--*--
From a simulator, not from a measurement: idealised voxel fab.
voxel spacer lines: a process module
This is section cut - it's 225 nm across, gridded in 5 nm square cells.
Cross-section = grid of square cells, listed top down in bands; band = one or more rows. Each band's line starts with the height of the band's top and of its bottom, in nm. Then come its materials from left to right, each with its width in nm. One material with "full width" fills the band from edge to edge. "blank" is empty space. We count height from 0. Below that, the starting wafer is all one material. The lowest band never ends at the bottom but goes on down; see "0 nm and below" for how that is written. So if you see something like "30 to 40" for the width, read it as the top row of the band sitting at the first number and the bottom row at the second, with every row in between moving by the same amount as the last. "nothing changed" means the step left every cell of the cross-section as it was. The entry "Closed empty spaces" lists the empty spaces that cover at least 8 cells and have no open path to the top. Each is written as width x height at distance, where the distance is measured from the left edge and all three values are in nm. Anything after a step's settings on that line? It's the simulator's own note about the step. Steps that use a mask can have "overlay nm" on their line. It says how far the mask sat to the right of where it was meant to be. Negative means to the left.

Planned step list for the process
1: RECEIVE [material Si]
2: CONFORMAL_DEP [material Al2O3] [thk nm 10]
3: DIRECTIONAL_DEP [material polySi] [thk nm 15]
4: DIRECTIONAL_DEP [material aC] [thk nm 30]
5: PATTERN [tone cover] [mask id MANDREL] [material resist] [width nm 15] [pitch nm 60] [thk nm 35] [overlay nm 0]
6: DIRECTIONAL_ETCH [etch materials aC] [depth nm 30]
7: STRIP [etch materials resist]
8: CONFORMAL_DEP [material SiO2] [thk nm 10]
--*--

** Activity **
Reproduce only the lines from the top of the material through the one bearing "4: DIRECTIONAL_DEP [material aC] [thk nm 30]", each exactly as it stands.

** Exercise result **
From a simulator, not from a measurement: idealised voxel fab.
voxel spacer lines: a process module
This is section cut - it's 225 nm across, gridded in 5 nm square cells.
Cross-section = grid of square cells, listed top down in bands; band = one or more rows. Each band's line starts with the height of the band's top and of its bottom, in nm. Then come its materials from left to right, each with its width in nm. One material with "full width" fills the band from edge to edge. "blank" is empty space. We count height from 0. Below that, the starting wafer is all one material. The lowest band never ends at the bottom but goes on down; see "0 nm and below" for how that is written. So if you see something like "30 to 40" for the width, read it as the top row of the band sitting at the first number and the bottom row at the second, with every row in between moving by the same amount as the last. "nothing changed" means the step left every cell of the cross-section as it was. The entry "Closed empty spaces" lists the empty spaces that cover at least 8 cells and have no open path to the top. Each is written as width x height at distance, where the distance is measured from the left edge and all three values are in nm. Anything after a step's settings on that line? It's the simulator's own note about the step. Steps that use a mask can have "overlay nm" on their line. It says how far the mask sat to the right of where it was meant to be. Negative means to the left.

Planned step list for the process
1: RECEIVE [material Si]
2: CONFORMAL_DEP [material Al2O3] [thk nm 10]
3: DIRECTIONAL_DEP [material polySi] [thk nm 15]
4: DIRECTIONAL_DEP [material aC] [thk nm 30]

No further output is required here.